▶ **REQUIRED ACTION**
Your answer should be the lines below from the one holding "Rule: flag the" through the one holding "The numbers of", copied exactly and with nothing else.

▶ **DATA RECORDS**
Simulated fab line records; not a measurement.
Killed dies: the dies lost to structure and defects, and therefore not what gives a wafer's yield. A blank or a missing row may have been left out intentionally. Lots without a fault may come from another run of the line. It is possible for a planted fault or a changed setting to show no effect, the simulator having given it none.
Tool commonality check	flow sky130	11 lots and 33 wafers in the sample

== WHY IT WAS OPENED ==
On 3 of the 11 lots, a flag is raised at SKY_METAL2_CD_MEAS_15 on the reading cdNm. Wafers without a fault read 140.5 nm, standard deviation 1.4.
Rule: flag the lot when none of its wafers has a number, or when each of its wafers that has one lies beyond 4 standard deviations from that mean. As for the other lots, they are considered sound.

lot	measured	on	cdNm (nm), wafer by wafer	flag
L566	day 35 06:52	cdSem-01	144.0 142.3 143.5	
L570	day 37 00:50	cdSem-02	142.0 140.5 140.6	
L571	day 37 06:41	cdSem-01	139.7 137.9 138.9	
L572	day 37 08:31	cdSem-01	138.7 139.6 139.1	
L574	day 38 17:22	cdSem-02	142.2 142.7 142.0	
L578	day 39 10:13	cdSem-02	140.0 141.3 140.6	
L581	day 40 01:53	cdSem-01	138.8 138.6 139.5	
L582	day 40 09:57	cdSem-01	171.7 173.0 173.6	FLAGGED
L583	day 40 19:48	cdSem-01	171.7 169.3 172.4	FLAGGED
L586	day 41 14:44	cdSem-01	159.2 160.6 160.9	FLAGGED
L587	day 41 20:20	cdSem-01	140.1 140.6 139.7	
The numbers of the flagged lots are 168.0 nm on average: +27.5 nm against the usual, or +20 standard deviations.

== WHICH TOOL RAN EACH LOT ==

▶ **RESULT**
Rule: flag the lot when none of its wafers has a number, or when each of its wafers that has one lies beyond 4 standard deviations from that mean. As for the other lots, they are considered sound.

lot	measured	on	cdNm (nm), wafer by wafer	flag
L566	day 35 06:52	cdSem-01	144.0 142.3 143.5	
L570	day 37 00:50	cdSem-02	142.0 140.5 140.6	
L571	day 37 06:41	cdSem-01	139.7 137.9 138.9	
L572	day 37 08:31	cdSem-01	138.7 139.6 139.1	
L574	day 38 17:22	cdSem-02	142.2 142.7 142.0	
L578	day 39 10:13	cdSem-02	140.0 141.3 140.6	
L581	day 40 01:53	cdSem-01	138.8 138.6 139.5	
L582	day 40 09:57	cdSem-01	171.7 173.0 173.6	FLAGGED
L583	day 40 19:48	cdSem-01	171.7 169.3 172.4	FLAGGED
L586	day 41 14:44	cdSem-01	159.2 160.6 160.9	FLAGGED
L587	day 41 20:20	cdSem-01	140.1 140.6 139.7	
The numbers of the flagged lots are 168.0 nm on average: +27.5 nm against the usual, or +20 standard deviations.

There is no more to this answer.